**ACTION ITEM**
The answer must restate every record word for word.

**SUPPLIED MATERIAL**
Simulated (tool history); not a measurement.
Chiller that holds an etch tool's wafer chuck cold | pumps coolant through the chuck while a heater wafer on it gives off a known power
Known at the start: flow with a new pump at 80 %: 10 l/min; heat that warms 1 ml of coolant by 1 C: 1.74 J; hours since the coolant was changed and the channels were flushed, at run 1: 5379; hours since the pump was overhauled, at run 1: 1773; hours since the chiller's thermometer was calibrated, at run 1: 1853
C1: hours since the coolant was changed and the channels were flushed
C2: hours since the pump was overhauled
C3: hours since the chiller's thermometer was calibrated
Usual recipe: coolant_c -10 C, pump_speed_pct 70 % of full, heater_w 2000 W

**PROBLEM SOLUTION**
Simulated (tool history); not a measurement.
Chiller that holds an etch tool's wafer chuck cold | pumps coolant through the chuck while a heater wafer on it gives off a known power
Known at the start: flow with a new pump at 80 %: 10 l/min; heat that warms 1 ml of coolant by 1 C: 1.74 J; hours since the coolant was changed and the channels were flushed, at run 1: 5379; hours since the pump was overhauled, at run 1: 1773; hours since the chiller's thermometer was calibrated, at run 1: 1853
C1: hours since the coolant was changed and the channels were flushed
C2: hours since the pump was overhauled
C3: hours since the chiller's thermometer was calibrated
Usual recipe: coolant_c -10 C, pump_speed_pct 70 % of full, heater_w 2000 W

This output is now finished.